BRIEF:
Under this line are the records; write out word for word the part that begins at the line containing "# day 5.242: capacitance" and ends at the line containing "# day 6.200: gauge calibrated", and no more.

───── INFORMATION SHOWN

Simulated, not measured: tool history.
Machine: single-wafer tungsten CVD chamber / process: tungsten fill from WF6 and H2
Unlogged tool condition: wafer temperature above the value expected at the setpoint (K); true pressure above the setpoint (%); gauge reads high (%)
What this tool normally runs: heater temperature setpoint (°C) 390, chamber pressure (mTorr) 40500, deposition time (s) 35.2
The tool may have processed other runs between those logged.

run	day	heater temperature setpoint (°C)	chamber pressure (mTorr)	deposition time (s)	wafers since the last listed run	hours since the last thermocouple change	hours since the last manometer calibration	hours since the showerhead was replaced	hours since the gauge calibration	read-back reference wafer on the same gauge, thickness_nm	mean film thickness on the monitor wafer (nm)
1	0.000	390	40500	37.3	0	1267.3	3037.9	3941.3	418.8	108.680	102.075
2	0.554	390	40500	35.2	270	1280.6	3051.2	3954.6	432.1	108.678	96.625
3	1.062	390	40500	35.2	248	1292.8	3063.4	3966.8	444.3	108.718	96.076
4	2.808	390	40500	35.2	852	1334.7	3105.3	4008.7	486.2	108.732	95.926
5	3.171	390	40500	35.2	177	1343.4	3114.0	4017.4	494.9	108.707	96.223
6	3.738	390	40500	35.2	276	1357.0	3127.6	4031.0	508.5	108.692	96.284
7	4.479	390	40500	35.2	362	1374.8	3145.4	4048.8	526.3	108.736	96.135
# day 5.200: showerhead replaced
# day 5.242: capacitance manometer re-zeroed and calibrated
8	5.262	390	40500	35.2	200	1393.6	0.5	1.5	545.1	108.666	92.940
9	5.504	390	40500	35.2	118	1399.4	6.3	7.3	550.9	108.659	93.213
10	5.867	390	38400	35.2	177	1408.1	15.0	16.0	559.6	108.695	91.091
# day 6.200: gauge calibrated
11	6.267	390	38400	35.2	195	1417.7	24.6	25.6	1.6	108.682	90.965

──────────

YOUR RESPONSE:
# day 5.242: capacitance manometer re-zeroed and calibrated
8	5.262	390	40500	35.2	200	1393.6	0.5	1.5	545.1	108.666	92.940
9	5.504	390	40500	35.2	118	1399.4	6.3	7.3	550.9	108.659	93.213
10	5.867	390	38400	35.2	177	1408.1	15.0	16.0	559.6	108.695	91.091
# day 6.200: gauge calibrated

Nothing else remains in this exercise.